[Start of section]

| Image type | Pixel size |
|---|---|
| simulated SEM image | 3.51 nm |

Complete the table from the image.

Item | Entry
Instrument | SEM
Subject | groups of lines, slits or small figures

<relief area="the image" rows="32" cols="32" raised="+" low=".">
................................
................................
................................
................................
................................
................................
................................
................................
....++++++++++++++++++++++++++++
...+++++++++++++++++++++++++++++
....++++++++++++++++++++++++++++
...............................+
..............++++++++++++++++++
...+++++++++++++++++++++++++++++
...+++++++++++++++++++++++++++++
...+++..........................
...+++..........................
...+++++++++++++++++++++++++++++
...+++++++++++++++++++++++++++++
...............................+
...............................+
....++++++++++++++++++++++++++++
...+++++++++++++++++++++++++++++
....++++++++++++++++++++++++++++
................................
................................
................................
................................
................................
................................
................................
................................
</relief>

[End of section]

Reproduce the whole listing above exactly.

| Image type | Pixel size |
|---|---|
| simulated SEM image | 3.51 nm |

Complete the table from the image.

Item | Entry
Instrument | SEM
Subject | groups of lines, slits or small figures

<relief area="the image" rows="32" cols="32" raised="+" low=".">
................................
................................
................................
................................
................................
................................
................................
................................
....++++++++++++++++++++++++++++
...+++++++++++++++++++++++++++++
....++++++++++++++++++++++++++++
...............................+
..............++++++++++++++++++
...+++++++++++++++++++++++++++++
...+++++++++++++++++++++++++++++
...+++..........................
...+++..........................
...+++++++++++++++++++++++++++++
...+++++++++++++++++++++++++++++
...............................+
...............................+
....++++++++++++++++++++++++++++
...+++++++++++++++++++++++++++++
....++++++++++++++++++++++++++++
................................
................................
................................
................................
................................
................................
................................
................................
</relief>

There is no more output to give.